From the first line to the last, print the data exactly as written.

[EXCERPTED DATA]

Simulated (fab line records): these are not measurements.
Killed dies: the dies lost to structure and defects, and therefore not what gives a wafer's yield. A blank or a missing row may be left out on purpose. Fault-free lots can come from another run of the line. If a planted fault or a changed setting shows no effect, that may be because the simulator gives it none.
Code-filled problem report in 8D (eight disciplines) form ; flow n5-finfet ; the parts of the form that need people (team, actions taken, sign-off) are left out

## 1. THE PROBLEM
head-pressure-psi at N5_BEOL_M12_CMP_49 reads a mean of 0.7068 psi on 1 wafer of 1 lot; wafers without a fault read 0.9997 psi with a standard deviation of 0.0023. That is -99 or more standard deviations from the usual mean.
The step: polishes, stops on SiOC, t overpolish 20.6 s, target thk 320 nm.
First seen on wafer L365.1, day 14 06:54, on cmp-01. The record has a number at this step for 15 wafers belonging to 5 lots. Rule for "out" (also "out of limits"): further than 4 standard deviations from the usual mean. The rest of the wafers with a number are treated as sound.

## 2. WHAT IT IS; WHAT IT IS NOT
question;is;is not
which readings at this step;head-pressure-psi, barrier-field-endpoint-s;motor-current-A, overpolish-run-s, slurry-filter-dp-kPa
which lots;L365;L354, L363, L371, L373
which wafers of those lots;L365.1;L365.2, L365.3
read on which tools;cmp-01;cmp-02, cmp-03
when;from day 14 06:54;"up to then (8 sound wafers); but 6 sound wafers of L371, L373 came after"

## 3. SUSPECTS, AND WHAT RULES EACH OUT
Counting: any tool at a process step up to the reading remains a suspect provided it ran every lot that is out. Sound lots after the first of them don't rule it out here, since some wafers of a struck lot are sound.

[/EXCERPTED DATA]

RESULT:
Simulated (fab line records): these are not measurements.
Killed dies: the dies lost to structure and defects, and therefore not what gives a wafer's yield. A blank or a missing row may be left out on purpose. Fault-free lots can come from another run of the line. If a planted fault or a changed setting shows no effect, that may be because the simulator gives it none.
Code-filled problem report in 8D (eight disciplines) form ; flow n5-finfet ; the parts of the form that need people (team, actions taken, sign-off) are left out

## 1. THE PROBLEM
head-pressure-psi at N5_BEOL_M12_CMP_49 reads a mean of 0.7068 psi on 1 wafer of 1 lot; wafers without a fault read 0.9997 psi with a standard deviation of 0.0023. That is -99 or more standard deviations from the usual mean.
The step: polishes, stops on SiOC, t overpolish 20.6 s, target thk 320 nm.
First seen on wafer L365.1, day 14 06:54, on cmp-01. The record has a number at this step for 15 wafers belonging to 5 lots. Rule for "out" (also "out of limits"): further than 4 standard deviations from the usual mean. The rest of the wafers with a number are treated as sound.

## 2. WHAT IT IS; WHAT IT IS NOT
question;is;is not
which readings at this step;head-pressure-psi, barrier-field-endpoint-s;motor-current-A, overpolish-run-s, slurry-filter-dp-kPa
which lots;L365;L354, L363, L371, L373
which wafers of those lots;L365.1;L365.2, L365.3
read on which tools;cmp-01;cmp-02, cmp-03
when;from day 14 06:54;"up to then (8 sound wafers); but 6 sound wafers of L371, L373 came after"

## 3. SUSPECTS, AND WHAT RULES EACH OUT
Counting: any tool at a process step up to the reading remains a suspect provided it ran every lot that is out. Sound lots after the first of them don't rule it out here, since some wafers of a struck lot are sound.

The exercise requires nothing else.